====== Information provided

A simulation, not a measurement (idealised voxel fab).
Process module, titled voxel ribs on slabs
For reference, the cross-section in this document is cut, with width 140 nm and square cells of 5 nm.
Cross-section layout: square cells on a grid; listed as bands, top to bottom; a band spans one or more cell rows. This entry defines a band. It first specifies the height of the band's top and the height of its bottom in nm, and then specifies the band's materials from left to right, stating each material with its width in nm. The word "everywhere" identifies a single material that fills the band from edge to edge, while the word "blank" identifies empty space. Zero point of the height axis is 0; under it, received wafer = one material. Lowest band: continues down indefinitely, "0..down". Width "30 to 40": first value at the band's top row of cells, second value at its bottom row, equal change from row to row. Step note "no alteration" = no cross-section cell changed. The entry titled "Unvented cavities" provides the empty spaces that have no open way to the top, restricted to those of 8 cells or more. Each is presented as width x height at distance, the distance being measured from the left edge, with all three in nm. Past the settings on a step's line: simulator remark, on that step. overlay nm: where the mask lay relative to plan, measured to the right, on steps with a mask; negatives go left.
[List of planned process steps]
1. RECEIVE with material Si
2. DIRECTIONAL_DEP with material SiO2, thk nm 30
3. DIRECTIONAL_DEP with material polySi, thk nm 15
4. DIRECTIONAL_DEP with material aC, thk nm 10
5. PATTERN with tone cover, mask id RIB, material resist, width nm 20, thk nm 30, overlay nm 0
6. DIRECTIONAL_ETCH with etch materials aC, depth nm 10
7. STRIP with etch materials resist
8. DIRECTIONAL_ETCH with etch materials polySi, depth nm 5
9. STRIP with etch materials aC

============

> _Requirement_: Produce the lines from the top of the listing through the "5. PATTERN with" line exactly as they appear, with no additional output.

> _Problem solution_:
A simulation, not a measurement (idealised voxel fab).
Process module, titled voxel ribs on slabs
For reference, the cross-section in this document is cut, with width 140 nm and square cells of 5 nm.
Cross-section layout: square cells on a grid; listed as bands, top to bottom; a band spans one or more cell rows. This entry defines a band. It first specifies the height of the band's top and the height of its bottom in nm, and then specifies the band's materials from left to right, stating each material with its width in nm. The word "everywhere" identifies a single material that fills the band from edge to edge, while the word "blank" identifies empty space. Zero point of the height axis is 0; under it, received wafer = one material. Lowest band: continues down indefinitely, "0..down". Width "30 to 40": first value at the band's top row of cells, second value at its bottom row, equal change from row to row. Step note "no alteration" = no cross-section cell changed. The entry titled "Unvented cavities" provides the empty spaces that have no open way to the top, restricted to those of 8 cells or more. Each is presented as width x height at distance, the distance being measured from the left edge, with all three in nm. Past the settings on a step's line: simulator remark, on that step. overlay nm: where the mask lay relative to plan, measured to the right, on steps with a mask; negatives go left.
[List of planned process steps]
1. RECEIVE with material Si
2. DIRECTIONAL_DEP with material SiO2, thk nm 30
3. DIRECTIONAL_DEP with material polySi, thk nm 15
4. DIRECTIONAL_DEP with material aC, thk nm 10
5. PATTERN with tone cover, mask id RIB, material resist, width nm 20, thk nm 30, overlay nm 0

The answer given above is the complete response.